AVAILABLE DATA »
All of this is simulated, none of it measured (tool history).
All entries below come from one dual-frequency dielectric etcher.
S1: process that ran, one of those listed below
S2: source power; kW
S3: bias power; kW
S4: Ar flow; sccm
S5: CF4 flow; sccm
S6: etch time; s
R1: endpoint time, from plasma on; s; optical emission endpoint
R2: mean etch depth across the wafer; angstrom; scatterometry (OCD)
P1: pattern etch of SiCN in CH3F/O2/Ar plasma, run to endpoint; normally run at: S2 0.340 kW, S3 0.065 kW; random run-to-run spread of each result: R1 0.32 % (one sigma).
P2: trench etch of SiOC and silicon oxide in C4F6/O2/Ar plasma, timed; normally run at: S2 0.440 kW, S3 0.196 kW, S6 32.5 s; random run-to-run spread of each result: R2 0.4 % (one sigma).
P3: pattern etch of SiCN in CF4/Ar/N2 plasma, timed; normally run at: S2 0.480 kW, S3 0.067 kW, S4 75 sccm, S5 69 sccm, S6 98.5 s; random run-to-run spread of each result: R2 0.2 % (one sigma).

EXERCISE »
A verbatim copy of the listing is needed.

TASK OUTPUT »
All of this is simulated, none of it measured (tool history).
All entries below come from one dual-frequency dielectric etcher.
S1: process that ran, one of those listed below
S2: source power; kW
S3: bias power; kW
S4: Ar flow; sccm
S5: CF4 flow; sccm
S6: etch time; s
R1: endpoint time, from plasma on; s; optical emission endpoint
R2: mean etch depth across the wafer; angstrom; scatterometry (OCD)
P1: pattern etch of SiCN in CH3F/O2/Ar plasma, run to endpoint; normally run at: S2 0.340 kW, S3 0.065 kW; random run-to-run spread of each result: R1 0.32 % (one sigma).
P2: trench etch of SiOC and silicon oxide in C4F6/O2/Ar plasma, timed; normally run at: S2 0.440 kW, S3 0.196 kW, S6 32.5 s; random run-to-run spread of each result: R2 0.4 % (one sigma).
P3: pattern etch of SiCN in CF4/Ar/N2 plasma, timed; normally run at: S2 0.480 kW, S3 0.067 kW, S4 75 sccm, S5 69 sccm, S6 98.5 s; random run-to-run spread of each result: R2 0.2 % (one sigma).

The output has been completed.